┌─ Recorded information

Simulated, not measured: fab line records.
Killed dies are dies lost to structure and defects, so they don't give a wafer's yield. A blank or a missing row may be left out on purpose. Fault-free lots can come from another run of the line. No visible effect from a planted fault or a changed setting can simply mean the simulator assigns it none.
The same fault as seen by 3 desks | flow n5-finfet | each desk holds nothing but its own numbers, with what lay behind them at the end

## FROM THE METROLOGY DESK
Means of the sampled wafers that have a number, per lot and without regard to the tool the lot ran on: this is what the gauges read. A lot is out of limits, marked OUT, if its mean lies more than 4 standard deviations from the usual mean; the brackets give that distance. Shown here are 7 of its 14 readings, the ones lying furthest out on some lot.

└─

* _Work instruction_:
Once you have read the entries, write them all out again exactly.

* _Task result_:
Simulated, not measured: fab line records.
Killed dies are dies lost to structure and defects, so they don't give a wafer's yield. A blank or a missing row may be left out on purpose. Fault-free lots can come from another run of the line. No visible effect from a planted fault or a changed setting can simply mean the simulator assigns it none.
The same fault as seen by 3 desks | flow n5-finfet | each desk holds nothing but its own numbers, with what lay behind them at the end

## FROM THE METROLOGY DESK
Means of the sampled wafers that have a number, per lot and without regard to the tool the lot ran on: this is what the gauges read. A lot is out of limits, marked OUT, if its mean lies more than 4 standard deviations from the usual mean; the brackets give that distance. Shown here are 7 of its 14 readings, the ones lying furthest out on some lot.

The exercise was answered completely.